+++

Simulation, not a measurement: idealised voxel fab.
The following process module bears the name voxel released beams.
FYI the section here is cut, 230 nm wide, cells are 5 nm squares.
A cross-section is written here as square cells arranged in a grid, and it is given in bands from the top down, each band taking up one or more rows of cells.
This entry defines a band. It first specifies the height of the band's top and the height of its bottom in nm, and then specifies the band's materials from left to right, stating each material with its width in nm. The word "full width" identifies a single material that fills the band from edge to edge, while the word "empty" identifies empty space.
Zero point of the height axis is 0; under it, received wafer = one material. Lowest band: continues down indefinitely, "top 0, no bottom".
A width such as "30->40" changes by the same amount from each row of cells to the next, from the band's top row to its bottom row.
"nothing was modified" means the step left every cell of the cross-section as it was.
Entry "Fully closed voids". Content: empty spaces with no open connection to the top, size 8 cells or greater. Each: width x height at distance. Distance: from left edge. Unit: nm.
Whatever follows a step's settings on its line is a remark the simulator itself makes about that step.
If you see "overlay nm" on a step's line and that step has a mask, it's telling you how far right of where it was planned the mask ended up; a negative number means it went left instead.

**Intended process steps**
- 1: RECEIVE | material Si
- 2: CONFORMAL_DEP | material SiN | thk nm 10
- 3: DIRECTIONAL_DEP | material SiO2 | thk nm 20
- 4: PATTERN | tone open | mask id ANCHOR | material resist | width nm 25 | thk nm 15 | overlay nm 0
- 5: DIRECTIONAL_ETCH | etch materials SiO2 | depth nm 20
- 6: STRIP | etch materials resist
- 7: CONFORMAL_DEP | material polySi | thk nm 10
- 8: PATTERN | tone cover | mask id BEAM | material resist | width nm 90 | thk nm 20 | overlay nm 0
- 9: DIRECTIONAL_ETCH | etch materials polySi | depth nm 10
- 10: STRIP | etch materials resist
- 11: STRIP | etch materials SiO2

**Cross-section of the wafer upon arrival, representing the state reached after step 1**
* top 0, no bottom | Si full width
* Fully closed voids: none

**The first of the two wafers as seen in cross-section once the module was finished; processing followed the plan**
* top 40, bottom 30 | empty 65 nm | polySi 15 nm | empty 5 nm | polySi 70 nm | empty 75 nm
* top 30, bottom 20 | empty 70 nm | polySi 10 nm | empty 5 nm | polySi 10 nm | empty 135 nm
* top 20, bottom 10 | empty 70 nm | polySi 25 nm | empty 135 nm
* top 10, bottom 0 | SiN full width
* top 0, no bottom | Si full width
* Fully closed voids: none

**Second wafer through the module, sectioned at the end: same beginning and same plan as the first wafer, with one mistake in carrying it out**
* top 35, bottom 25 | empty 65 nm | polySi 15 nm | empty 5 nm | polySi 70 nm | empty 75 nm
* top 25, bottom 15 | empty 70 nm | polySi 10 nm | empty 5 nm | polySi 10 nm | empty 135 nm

+++

Both the first line of the data above and the line with "cross-section as it was." must be included; please return exactly those lines and the ones between them.

Simulation, not a measurement: idealised voxel fab.
The following process module bears the name voxel released beams.
FYI the section here is cut, 230 nm wide, cells are 5 nm squares.
A cross-section is written here as square cells arranged in a grid, and it is given in bands from the top down, each band taking up one or more rows of cells.
This entry defines a band. It first specifies the height of the band's top and the height of its bottom in nm, and then specifies the band's materials from left to right, stating each material with its width in nm. The word "full width" identifies a single material that fills the band from edge to edge, while the word "empty" identifies empty space.
Zero point of the height axis is 0; under it, received wafer = one material. Lowest band: continues down indefinitely, "top 0, no bottom".
A width such as "30->40" changes by the same amount from each row of cells to the next, from the band's top row to its bottom row.
"nothing was modified" means the step left every cell of the cross-section as it was.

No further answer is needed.